All the data should be transcribed exactly, with every line kept.

Start of Supplied entries

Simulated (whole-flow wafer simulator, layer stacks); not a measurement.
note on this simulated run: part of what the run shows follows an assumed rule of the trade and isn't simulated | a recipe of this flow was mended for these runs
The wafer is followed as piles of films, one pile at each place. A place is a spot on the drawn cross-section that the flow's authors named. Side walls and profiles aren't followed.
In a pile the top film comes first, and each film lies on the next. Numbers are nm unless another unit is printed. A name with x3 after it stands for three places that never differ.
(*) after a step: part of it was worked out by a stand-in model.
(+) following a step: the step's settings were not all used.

End of Supplied entries

- Written reply:
Simulated (whole-flow wafer simulator, layer stacks); not a measurement.
note on this simulated run: part of what the run shows follows an assumed rule of the trade and isn't simulated | a recipe of this flow was mended for these runs
The wafer is followed as piles of films, one pile at each place. A place is a spot on the drawn cross-section that the flow's authors named. Side walls and profiles aren't followed.
In a pile the top film comes first, and each film lies on the next. Numbers are nm unless another unit is printed. A name with x3 after it stands for three places that never differ.
(*) after a step: part of it was worked out by a stand-in model.
(+) following a step: the step's settings were not all used.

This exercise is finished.